> [TASK ITEM] Transcribe the following entries word for word. End with the line where "Materials: From the" appears.

*** Opening of EXERCISE DATA ***

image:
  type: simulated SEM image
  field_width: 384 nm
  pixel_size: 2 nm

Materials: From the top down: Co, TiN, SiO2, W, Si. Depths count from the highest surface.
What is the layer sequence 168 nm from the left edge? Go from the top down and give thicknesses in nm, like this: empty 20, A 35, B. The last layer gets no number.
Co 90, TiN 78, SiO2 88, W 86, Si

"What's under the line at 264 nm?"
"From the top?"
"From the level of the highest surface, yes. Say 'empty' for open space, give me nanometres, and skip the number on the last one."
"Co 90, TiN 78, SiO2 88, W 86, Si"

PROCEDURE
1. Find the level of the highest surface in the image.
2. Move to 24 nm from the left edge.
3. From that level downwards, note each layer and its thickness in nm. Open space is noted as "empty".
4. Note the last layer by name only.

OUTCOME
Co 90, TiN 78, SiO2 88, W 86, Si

*** Close of EXERCISE DATA ***

> [WRITTEN SOLUTION]
image:
  type: simulated SEM image
  field_width: 384 nm
  pixel_size: 2 nm

Materials: From the top down: Co, TiN, SiO2, W, Si. Depths count from the highest surface.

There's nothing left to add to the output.